[WORK REQUEST]
For the records that follow, please set down exactly the lines between the one holding "The tool may" and the one holding "run 6 day=1.158", inclusive, and only those.

[ENTRIES PROVIDED]

------------

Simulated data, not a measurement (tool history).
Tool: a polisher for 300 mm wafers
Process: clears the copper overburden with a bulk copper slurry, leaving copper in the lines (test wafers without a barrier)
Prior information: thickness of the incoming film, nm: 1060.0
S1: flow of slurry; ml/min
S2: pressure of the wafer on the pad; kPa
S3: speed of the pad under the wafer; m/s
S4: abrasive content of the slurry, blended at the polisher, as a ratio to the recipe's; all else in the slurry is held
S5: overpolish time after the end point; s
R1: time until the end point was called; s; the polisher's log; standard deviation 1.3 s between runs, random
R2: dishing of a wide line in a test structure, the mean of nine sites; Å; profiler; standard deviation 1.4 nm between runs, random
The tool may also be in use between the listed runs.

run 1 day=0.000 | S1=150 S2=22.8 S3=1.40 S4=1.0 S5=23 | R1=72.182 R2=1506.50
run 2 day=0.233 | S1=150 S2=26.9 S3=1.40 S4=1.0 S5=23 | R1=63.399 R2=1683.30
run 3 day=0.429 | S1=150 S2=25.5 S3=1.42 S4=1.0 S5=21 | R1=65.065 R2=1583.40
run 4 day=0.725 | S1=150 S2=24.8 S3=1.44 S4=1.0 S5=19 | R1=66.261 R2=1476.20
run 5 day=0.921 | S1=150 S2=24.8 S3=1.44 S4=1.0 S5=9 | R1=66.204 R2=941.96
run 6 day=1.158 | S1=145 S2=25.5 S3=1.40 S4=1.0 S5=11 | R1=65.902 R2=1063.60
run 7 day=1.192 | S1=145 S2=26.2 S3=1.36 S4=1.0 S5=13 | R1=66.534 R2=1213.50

------------

[EXERCISE ANSWER]
The tool may also be in use between the listed runs.

run 1 day=0.000 | S1=150 S2=22.8 S3=1.40 S4=1.0 S5=23 | R1=72.182 R2=1506.50
run 2 day=0.233 | S1=150 S2=26.9 S3=1.40 S4=1.0 S5=23 | R1=63.399 R2=1683.30
run 3 day=0.429 | S1=150 S2=25.5 S3=1.42 S4=1.0 S5=21 | R1=65.065 R2=1583.40
run 4 day=0.725 | S1=150 S2=24.8 S3=1.44 S4=1.0 S5=19 | R1=66.261 R2=1476.20
run 5 day=0.921 | S1=150 S2=24.8 S3=1.44 S4=1.0 S5=9 | R1=66.204 R2=941.96
run 6 day=1.158 | S1=145 S2=25.5 S3=1.40 S4=1.0 S5=11 | R1=65.902 R2=1063.60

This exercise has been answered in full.